• ACTIVITY: Please give the records below back in full, exactly as shown.

::::

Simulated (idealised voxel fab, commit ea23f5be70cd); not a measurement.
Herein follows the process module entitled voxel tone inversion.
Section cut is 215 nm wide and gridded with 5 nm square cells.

::::

• EXERCISE RESPONSE:
Simulated (idealised voxel fab, commit ea23f5be70cd); not a measurement.
Herein follows the process module entitled voxel tone inversion.
Section cut is 215 nm wide and gridded with 5 nm square cells.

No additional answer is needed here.